:: Exercise ::
Provide the entries once more, identical in every word.

:: Dataset content ::
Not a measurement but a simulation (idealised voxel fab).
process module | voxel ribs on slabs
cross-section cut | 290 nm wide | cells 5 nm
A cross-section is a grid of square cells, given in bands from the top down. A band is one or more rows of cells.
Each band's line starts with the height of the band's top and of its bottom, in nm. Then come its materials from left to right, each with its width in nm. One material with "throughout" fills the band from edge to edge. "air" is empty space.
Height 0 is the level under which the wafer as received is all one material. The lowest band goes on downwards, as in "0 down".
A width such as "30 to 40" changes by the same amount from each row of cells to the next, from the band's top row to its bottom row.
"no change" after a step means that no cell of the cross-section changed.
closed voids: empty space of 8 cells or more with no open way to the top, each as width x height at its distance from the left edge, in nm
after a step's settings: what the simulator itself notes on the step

:: Task solution ::
Not a measurement but a simulation (idealised voxel fab).
process module | voxel ribs on slabs
cross-section cut | 290 nm wide | cells 5 nm
A cross-section is a grid of square cells, given in bands from the top down. A band is one or more rows of cells.
Each band's line starts with the height of the band's top and of its bottom, in nm. Then come its materials from left to right, each with its width in nm. One material with "throughout" fills the band from edge to edge. "air" is empty space.
Height 0 is the level under which the wafer as received is all one material. The lowest band goes on downwards, as in "0 down".
A width such as "30 to 40" changes by the same amount from each row of cells to the next, from the band's top row to its bottom row.
"no change" after a step means that no cell of the cross-section changed.
closed voids: empty space of 8 cells or more with no open way to the top, each as width x height at its distance from the left edge, in nm
after a step's settings: what the simulator itself notes on the step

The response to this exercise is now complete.